# Required action
All of the data below is to be written out again exactly.

-- Record set follows --

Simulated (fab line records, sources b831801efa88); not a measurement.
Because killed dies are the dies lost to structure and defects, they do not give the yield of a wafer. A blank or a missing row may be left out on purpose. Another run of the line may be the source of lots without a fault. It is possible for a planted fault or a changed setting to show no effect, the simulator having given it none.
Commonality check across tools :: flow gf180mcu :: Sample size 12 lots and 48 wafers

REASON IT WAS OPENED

-- Record set concluded --

# Exercise output
Simulated (fab line records, sources b831801efa88); not a measurement.
Because killed dies are the dies lost to structure and defects, they do not give the yield of a wafer. A blank or a missing row may be left out on purpose. Another run of the line may be the source of lots without a fault. It is possible for a planted fault or a changed setting to show no effect, the simulator having given it none.
Commonality check across tools :: flow gf180mcu :: Sample size 12 lots and 48 wafers

REASON IT WAS OPENED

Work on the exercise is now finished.